───── SOURCE DATA
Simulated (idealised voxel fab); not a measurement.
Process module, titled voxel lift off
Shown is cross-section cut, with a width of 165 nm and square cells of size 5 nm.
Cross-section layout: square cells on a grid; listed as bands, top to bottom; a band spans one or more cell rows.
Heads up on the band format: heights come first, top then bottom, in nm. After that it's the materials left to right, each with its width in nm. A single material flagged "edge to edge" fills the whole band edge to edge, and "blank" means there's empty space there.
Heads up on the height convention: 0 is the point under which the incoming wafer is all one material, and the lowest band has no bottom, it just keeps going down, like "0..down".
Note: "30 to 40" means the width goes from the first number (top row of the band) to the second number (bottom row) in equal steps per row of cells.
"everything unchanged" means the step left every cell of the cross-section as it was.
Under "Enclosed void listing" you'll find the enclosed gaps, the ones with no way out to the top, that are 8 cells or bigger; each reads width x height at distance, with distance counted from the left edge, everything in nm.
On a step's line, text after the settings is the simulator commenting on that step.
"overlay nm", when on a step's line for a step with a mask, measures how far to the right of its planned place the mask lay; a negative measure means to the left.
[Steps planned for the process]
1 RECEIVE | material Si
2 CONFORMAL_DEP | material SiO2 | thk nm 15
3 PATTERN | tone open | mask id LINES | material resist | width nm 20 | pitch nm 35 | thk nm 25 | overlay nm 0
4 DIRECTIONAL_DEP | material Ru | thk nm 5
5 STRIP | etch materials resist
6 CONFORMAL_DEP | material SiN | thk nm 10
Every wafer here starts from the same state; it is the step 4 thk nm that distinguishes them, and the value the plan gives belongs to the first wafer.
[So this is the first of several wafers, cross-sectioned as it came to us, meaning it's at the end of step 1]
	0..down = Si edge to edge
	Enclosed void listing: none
──────────

- WORK INSTRUCTION:
Copy out word for word each line of the listing, from the very first line down to the line containing "Cross-section layout: square", and stop after that line.

- ANSWER SPACE:
Simulated (idealised voxel fab); not a measurement.
Process module, titled voxel lift off
Shown is cross-section cut, with a width of 165 nm and square cells of size 5 nm.
Cross-section layout: square cells on a grid; listed as bands, top to bottom; a band spans one or more cell rows.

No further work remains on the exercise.